» Data shown:
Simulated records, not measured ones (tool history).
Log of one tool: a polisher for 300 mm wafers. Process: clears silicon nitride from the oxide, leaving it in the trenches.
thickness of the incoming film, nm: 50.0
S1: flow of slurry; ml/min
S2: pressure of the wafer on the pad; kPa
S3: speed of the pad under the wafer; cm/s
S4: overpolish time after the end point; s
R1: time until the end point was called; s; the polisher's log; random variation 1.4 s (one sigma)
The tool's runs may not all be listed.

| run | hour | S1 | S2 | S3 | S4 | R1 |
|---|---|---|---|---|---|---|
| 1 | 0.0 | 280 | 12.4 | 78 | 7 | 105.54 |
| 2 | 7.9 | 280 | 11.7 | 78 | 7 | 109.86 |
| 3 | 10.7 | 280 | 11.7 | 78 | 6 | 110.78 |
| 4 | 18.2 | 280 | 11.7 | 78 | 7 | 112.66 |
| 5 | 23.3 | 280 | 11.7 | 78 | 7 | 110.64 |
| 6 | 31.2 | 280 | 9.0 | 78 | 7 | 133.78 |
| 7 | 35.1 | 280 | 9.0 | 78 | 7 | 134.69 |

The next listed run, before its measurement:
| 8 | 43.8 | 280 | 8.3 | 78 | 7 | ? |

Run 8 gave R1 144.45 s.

» Work task:
Write all of the data above again, exactly as given.

» Exercise solution:
Simulated records, not measured ones (tool history).
Log of one tool: a polisher for 300 mm wafers. Process: clears silicon nitride from the oxide, leaving it in the trenches.
thickness of the incoming film, nm: 50.0
S1: flow of slurry; ml/min
S2: pressure of the wafer on the pad; kPa
S3: speed of the pad under the wafer; cm/s
S4: overpolish time after the end point; s
R1: time until the end point was called; s; the polisher's log; random variation 1.4 s (one sigma)
The tool's runs may not all be listed.

| run | hour | S1 | S2 | S3 | S4 | R1 |
|---|---|---|---|---|---|---|
| 1 | 0.0 | 280 | 12.4 | 78 | 7 | 105.54 |
| 2 | 7.9 | 280 | 11.7 | 78 | 7 | 109.86 |
| 3 | 10.7 | 280 | 11.7 | 78 | 6 | 110.78 |
| 4 | 18.2 | 280 | 11.7 | 78 | 7 | 112.66 |
| 5 | 23.3 | 280 | 11.7 | 78 | 7 | 110.64 |
| 6 | 31.2 | 280 | 9.0 | 78 | 7 | 133.78 |
| 7 | 35.1 | 280 | 9.0 | 78 | 7 | 134.69 |

The next listed run, before its measurement:
| 8 | 43.8 | 280 | 8.3 | 78 | 7 | ? |

Run 8 gave R1 144.45 s.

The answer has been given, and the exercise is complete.